===

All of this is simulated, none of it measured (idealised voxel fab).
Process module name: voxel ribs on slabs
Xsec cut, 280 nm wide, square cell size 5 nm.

===

§ **ASSIGNED TASK**
The records above are to be duplicated in full and exactly.

§ **WRITTEN REPLY**
All of this is simulated, none of it measured (idealised voxel fab).
Process module name: voxel ribs on slabs
Xsec cut, 280 nm wide, square cell size 5 nm.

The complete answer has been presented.